START Supplied material

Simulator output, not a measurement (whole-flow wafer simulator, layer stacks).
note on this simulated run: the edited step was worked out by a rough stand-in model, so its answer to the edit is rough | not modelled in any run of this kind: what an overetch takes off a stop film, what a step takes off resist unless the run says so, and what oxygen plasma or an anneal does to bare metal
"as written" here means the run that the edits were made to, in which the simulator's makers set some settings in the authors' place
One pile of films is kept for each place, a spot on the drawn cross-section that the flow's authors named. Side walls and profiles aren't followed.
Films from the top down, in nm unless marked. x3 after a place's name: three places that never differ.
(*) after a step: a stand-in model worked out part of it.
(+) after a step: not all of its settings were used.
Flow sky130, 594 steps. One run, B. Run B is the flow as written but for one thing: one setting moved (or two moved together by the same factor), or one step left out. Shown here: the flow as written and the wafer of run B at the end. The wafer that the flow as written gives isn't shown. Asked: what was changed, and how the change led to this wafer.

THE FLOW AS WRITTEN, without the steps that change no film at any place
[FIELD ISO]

END Supplied material

▶ Work item: In the listing above, locate the line with "Flow sky130, 594" and the line with "THE FLOW AS WRITTEN, without", then extract exactly those lines and every line between them, and nothing more.

▶ Task solution:
Flow sky130, 594 steps. One run, B. Run B is the flow as written but for one thing: one setting moved (or two moved together by the same factor), or one step left out. Shown here: the flow as written and the wafer of run B at the end. The wafer that the flow as written gives isn't shown. Asked: what was changed, and how the change led to this wafer.

THE FLOW AS WRITTEN, without the steps that change no film at any place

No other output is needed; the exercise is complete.